**Stored data:**
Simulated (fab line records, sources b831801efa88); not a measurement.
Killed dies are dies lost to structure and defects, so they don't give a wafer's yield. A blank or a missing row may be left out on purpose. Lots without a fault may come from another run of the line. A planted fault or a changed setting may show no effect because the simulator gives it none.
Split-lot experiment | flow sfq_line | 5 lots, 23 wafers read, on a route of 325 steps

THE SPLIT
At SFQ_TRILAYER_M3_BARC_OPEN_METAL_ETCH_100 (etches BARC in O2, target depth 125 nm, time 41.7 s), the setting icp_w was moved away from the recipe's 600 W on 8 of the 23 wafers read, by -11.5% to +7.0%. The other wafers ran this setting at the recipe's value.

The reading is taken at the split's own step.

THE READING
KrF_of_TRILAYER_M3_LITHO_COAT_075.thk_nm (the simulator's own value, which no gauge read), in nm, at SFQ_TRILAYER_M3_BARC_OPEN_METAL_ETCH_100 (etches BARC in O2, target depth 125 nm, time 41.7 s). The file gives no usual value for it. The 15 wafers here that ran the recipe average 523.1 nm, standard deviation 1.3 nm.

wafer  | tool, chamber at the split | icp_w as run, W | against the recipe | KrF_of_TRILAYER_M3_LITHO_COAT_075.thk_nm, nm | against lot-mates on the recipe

**Work instruction:**
Please give each line above again, word for word.

**Solution:**
Simulated (fab line records, sources b831801efa88); not a measurement.
Killed dies are dies lost to structure and defects, so they don't give a wafer's yield. A blank or a missing row may be left out on purpose. Lots without a fault may come from another run of the line. A planted fault or a changed setting may show no effect because the simulator gives it none.
Split-lot experiment | flow sfq_line | 5 lots, 23 wafers read, on a route of 325 steps

THE SPLIT
At SFQ_TRILAYER_M3_BARC_OPEN_METAL_ETCH_100 (etches BARC in O2, target depth 125 nm, time 41.7 s), the setting icp_w was moved away from the recipe's 600 W on 8 of the 23 wafers read, by -11.5% to +7.0%. The other wafers ran this setting at the recipe's value.

The reading is taken at the split's own step.

THE READING
KrF_of_TRILAYER_M3_LITHO_COAT_075.thk_nm (the simulator's own value, which no gauge read), in nm, at SFQ_TRILAYER_M3_BARC_OPEN_METAL_ETCH_100 (etches BARC in O2, target depth 125 nm, time 41.7 s). The file gives no usual value for it. The 15 wafers here that ran the recipe average 523.1 nm, standard deviation 1.3 nm.

wafer  | tool, chamber at the split | icp_w as run, W | against the recipe | KrF_of_TRILAYER_M3_LITHO_COAT_075.thk_nm, nm | against lot-mates on the recipe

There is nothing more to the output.